###
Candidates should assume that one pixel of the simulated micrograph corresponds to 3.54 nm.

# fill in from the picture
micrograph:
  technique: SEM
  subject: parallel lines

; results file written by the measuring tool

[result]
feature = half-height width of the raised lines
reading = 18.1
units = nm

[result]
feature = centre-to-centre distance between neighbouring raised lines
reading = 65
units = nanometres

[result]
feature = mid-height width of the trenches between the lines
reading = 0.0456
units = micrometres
###

> _ASSIGNED TASK_
Reproduce the listing shown above in its entirety, exactly.

> _YOUR SOLUTION_
Candidates should assume that one pixel of the simulated micrograph corresponds to 3.54 nm.

# fill in from the picture
micrograph:
  technique: SEM
  subject: parallel lines

; results file written by the measuring tool

[result]
feature = half-height width of the raised lines
reading = 18.1
units = nm

[result]
feature = centre-to-centre distance between neighbouring raised lines
reading = 65
units = nanometres

[result]
feature = mid-height width of the trenches between the lines
reading = 0.0456
units = micrometres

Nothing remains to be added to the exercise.